Assigned task:
Nothing in the data may be altered; the answer is a verbatim copy of it.

Start of Record set
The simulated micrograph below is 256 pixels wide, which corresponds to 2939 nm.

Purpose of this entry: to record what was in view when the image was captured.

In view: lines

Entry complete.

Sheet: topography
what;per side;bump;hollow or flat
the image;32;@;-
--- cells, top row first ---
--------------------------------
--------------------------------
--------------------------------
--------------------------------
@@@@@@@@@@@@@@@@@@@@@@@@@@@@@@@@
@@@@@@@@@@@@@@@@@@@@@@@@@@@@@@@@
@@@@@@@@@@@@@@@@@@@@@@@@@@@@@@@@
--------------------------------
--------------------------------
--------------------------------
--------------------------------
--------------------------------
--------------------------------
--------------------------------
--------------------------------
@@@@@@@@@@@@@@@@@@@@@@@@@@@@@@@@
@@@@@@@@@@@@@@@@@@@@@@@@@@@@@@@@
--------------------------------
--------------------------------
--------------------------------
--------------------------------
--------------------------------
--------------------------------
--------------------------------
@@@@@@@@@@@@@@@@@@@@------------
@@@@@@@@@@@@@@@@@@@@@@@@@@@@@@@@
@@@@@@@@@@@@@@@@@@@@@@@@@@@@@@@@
End of Record set

Result:
The simulated micrograph below is 256 pixels wide, which corresponds to 2939 nm.

Purpose of this entry: to record what was in view when the image was captured.

In view: lines

Entry complete.

Sheet: topography
what;per side;bump;hollow or flat
the image;32;@;-
--- cells, top row first ---
--------------------------------
--------------------------------
--------------------------------
--------------------------------
@@@@@@@@@@@@@@@@@@@@@@@@@@@@@@@@
@@@@@@@@@@@@@@@@@@@@@@@@@@@@@@@@
@@@@@@@@@@@@@@@@@@@@@@@@@@@@@@@@
--------------------------------
--------------------------------
--------------------------------
--------------------------------
--------------------------------
--------------------------------
--------------------------------
--------------------------------
@@@@@@@@@@@@@@@@@@@@@@@@@@@@@@@@
@@@@@@@@@@@@@@@@@@@@@@@@@@@@@@@@
--------------------------------
--------------------------------
--------------------------------
--------------------------------
--------------------------------
--------------------------------
--------------------------------
@@@@@@@@@@@@@@@@@@@@------------
@@@@@@@@@@@@@@@@@@@@@@@@@@@@@@@@
@@@@@@@@@@@@@@@@@@@@@@@@@@@@@@@@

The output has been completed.